Find the line containing "2 op CONFORMAL_DEP" in the records below. Copy exactly that line and each one after it, ending at the line containing "6 op DIRECTIONAL_ETCH", and nothing more.

-------- DATASET EXCERPTS

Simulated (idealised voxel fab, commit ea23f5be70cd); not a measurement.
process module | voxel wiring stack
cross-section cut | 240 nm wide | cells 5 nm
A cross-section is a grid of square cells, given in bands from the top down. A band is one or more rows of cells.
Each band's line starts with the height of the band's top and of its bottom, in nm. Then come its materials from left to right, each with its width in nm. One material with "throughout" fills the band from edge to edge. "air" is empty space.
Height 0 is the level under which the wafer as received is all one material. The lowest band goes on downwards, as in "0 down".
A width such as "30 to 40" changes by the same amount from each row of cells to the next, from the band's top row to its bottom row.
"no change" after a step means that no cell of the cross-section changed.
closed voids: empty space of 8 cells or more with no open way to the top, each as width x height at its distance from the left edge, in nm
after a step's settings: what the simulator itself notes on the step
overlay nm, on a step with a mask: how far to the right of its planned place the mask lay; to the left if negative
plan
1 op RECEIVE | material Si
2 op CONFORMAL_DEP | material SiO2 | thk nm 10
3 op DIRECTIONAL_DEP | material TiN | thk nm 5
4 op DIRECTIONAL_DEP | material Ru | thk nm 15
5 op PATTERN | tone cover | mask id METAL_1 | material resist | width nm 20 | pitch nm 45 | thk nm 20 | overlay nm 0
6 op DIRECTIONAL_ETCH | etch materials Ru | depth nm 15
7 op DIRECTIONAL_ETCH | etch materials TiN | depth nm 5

----------------

_EXERCISE OUTPUT_:
2 op CONFORMAL_DEP | material SiO2 | thk nm 10
3 op DIRECTIONAL_DEP | material TiN | thk nm 5
4 op DIRECTIONAL_DEP | material Ru | thk nm 15
5 op PATTERN | tone cover | mask id METAL_1 | material resist | width nm 20 | pitch nm 45 | thk nm 20 | overlay nm 0
6 op DIRECTIONAL_ETCH | etch materials Ru | depth nm 15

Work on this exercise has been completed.